------

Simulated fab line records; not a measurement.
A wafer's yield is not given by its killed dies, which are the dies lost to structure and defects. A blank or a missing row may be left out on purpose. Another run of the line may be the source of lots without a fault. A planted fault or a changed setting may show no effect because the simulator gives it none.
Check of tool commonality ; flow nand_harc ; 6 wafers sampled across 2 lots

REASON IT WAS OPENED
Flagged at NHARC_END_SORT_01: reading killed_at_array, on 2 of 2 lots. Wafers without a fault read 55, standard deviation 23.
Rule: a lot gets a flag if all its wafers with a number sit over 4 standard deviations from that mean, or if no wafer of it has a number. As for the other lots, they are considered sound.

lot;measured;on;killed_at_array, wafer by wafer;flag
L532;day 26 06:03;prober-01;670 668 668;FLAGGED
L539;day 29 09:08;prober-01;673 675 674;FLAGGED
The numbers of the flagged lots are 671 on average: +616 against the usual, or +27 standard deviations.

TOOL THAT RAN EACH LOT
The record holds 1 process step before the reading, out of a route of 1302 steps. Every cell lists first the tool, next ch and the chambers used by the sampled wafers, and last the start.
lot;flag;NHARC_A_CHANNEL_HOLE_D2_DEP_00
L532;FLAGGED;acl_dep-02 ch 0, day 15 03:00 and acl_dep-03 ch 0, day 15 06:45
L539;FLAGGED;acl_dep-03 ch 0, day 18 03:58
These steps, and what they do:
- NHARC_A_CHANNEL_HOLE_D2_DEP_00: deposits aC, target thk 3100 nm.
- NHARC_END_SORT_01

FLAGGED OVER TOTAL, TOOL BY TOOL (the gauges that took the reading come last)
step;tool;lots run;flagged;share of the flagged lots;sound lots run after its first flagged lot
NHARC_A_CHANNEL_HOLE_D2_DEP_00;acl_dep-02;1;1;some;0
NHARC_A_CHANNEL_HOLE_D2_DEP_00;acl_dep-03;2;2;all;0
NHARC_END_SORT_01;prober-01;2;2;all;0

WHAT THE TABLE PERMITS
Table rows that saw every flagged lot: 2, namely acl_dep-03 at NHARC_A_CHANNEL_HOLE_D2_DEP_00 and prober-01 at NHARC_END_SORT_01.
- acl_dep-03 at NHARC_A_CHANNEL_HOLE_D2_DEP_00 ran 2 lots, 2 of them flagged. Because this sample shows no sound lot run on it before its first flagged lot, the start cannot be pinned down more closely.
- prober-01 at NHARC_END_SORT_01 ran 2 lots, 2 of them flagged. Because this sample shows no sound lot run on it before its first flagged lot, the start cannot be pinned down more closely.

------

# [Required action]
Please copy only these lines, exactly: the first line of the records through the line containing "- acl_dep-03 at", ends included.

# [Response box]
Simulated fab line records; not a measurement.
A wafer's yield is not given by its killed dies, which are the dies lost to structure and defects. A blank or a missing row may be left out on purpose. Another run of the line may be the source of lots without a fault. A planted fault or a changed setting may show no effect because the simulator gives it none.
Check of tool commonality ; flow nand_harc ; 6 wafers sampled across 2 lots

REASON IT WAS OPENED
Flagged at NHARC_END_SORT_01: reading killed_at_array, on 2 of 2 lots. Wafers without a fault read 55, standard deviation 23.
Rule: a lot gets a flag if all its wafers with a number sit over 4 standard deviations from that mean, or if no wafer of it has a number. As for the other lots, they are considered sound.

lot;measured;on;killed_at_array, wafer by wafer;flag
L532;day 26 06:03;prober-01;670 668 668;FLAGGED
L539;day 29 09:08;prober-01;673 675 674;FLAGGED
The numbers of the flagged lots are 671 on average: +616 against the usual, or +27 standard deviations.

TOOL THAT RAN EACH LOT
The record holds 1 process step before the reading, out of a route of 1302 steps. Every cell lists first the tool, next ch and the chambers used by the sampled wafers, and last the start.
lot;flag;NHARC_A_CHANNEL_HOLE_D2_DEP_00
L532;FLAGGED;acl_dep-02 ch 0, day 15 03:00 and acl_dep-03 ch 0, day 15 06:45
L539;FLAGGED;acl_dep-03 ch 0, day 18 03:58
These steps, and what they do:
- NHARC_A_CHANNEL_HOLE_D2_DEP_00: deposits aC, target thk 3100 nm.
- NHARC_END_SORT_01

FLAGGED OVER TOTAL, TOOL BY TOOL (the gauges that took the reading come last)
step;tool;lots run;flagged;share of the flagged lots;sound lots run after its first flagged lot
NHARC_A_CHANNEL_HOLE_D2_DEP_00;acl_dep-02;1;1;some;0
NHARC_A_CHANNEL_HOLE_D2_DEP_00;acl_dep-03;2;2;all;0
NHARC_END_SORT_01;prober-01;2;2;all;0

WHAT THE TABLE PERMITS
Table rows that saw every flagged lot: 2, namely acl_dep-03 at NHARC_A_CHANNEL_HOLE_D2_DEP_00 and prober-01 at NHARC_END_SORT_01.
- acl_dep-03 at NHARC_A_CHANNEL_HOLE_D2_DEP_00 ran 2 lots, 2 of them flagged. Because this sample shows no sound lot run on it before its first flagged lot, the start cannot be pinned down more closely.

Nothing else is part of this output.